Segment Start: Extracted data

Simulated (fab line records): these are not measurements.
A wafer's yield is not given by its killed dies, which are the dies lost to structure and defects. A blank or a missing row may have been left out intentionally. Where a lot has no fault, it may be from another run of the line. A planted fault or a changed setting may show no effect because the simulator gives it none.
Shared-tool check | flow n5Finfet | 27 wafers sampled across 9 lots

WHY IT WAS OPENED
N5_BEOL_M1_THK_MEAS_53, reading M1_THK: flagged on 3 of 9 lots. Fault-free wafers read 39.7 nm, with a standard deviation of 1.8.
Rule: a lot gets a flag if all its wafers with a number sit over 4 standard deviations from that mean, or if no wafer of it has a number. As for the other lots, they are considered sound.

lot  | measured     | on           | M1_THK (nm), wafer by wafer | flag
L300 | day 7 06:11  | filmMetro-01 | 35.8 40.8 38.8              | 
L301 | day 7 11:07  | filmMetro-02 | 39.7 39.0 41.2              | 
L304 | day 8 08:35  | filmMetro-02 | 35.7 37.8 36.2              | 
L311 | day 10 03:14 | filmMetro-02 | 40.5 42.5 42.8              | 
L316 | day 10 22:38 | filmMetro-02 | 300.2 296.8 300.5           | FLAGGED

Segment End: Extracted data

- Exercise -
Write the material out once more, keeping each line exact.

- Worked solution -
Simulated (fab line records): these are not measurements.
A wafer's yield is not given by its killed dies, which are the dies lost to structure and defects. A blank or a missing row may have been left out intentionally. Where a lot has no fault, it may be from another run of the line. A planted fault or a changed setting may show no effect because the simulator gives it none.
Shared-tool check | flow n5Finfet | 27 wafers sampled across 9 lots

WHY IT WAS OPENED
N5_BEOL_M1_THK_MEAS_53, reading M1_THK: flagged on 3 of 9 lots. Fault-free wafers read 39.7 nm, with a standard deviation of 1.8.
Rule: a lot gets a flag if all its wafers with a number sit over 4 standard deviations from that mean, or if no wafer of it has a number. As for the other lots, they are considered sound.

lot  | measured     | on           | M1_THK (nm), wafer by wafer | flag
L300 | day 7 06:11  | filmMetro-01 | 35.8 40.8 38.8              | 
L301 | day 7 11:07  | filmMetro-02 | 39.7 39.0 41.2              | 
L304 | day 8 08:35  | filmMetro-02 | 35.7 37.8 36.2              | 
L311 | day 10 03:14 | filmMetro-02 | 40.5 42.5 42.8              | 
L316 | day 10 22:38 | filmMetro-02 | 300.2 296.8 300.5           | FLAGGED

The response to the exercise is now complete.